■ Exercise: In the listing below, print exactly the lines from the first through the one that contains "The wafer is".

Segment Start: Information shown

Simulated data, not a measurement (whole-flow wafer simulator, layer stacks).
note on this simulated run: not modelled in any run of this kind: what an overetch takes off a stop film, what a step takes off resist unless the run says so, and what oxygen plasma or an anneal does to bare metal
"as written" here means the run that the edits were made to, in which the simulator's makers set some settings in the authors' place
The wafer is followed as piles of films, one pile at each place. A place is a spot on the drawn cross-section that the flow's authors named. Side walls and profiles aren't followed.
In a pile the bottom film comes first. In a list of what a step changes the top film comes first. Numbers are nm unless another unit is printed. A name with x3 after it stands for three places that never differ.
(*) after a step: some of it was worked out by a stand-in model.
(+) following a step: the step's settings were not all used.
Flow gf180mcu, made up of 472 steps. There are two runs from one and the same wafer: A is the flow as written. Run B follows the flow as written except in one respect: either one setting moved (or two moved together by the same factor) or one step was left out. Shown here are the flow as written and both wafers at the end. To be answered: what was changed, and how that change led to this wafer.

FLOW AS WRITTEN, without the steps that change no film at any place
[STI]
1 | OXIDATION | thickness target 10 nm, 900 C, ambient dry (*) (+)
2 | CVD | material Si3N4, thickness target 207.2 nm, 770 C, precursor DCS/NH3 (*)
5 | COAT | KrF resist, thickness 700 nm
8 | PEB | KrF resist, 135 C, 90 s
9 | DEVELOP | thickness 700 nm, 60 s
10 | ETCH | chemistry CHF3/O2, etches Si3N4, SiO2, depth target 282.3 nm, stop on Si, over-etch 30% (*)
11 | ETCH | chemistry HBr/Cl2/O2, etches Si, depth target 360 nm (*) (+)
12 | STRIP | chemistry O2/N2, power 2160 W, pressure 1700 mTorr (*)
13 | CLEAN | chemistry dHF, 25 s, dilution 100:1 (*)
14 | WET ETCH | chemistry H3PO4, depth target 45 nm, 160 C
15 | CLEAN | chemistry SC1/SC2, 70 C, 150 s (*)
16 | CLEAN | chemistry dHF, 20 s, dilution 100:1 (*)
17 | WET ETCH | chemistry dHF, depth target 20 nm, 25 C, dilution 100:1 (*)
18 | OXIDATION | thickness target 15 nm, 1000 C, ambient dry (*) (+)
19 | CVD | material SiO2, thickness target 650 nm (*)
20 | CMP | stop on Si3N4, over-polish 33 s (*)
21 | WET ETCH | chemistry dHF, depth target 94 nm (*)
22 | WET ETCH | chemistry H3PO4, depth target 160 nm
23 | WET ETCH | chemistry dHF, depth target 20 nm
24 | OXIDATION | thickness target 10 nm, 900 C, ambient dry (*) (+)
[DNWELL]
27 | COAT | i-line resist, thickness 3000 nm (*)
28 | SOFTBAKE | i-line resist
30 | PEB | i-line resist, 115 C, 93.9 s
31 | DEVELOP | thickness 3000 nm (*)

Segment End: Information shown

■ Exercise output:
Simulated data, not a measurement (whole-flow wafer simulator, layer stacks).
note on this simulated run: not modelled in any run of this kind: what an overetch takes off a stop film, what a step takes off resist unless the run says so, and what oxygen plasma or an anneal does to bare metal
"as written" here means the run that the edits were made to, in which the simulator's makers set some settings in the authors' place
The wafer is followed as piles of films, one pile at each place. A place is a spot on the drawn cross-section that the flow's authors named. Side walls and profiles aren't followed.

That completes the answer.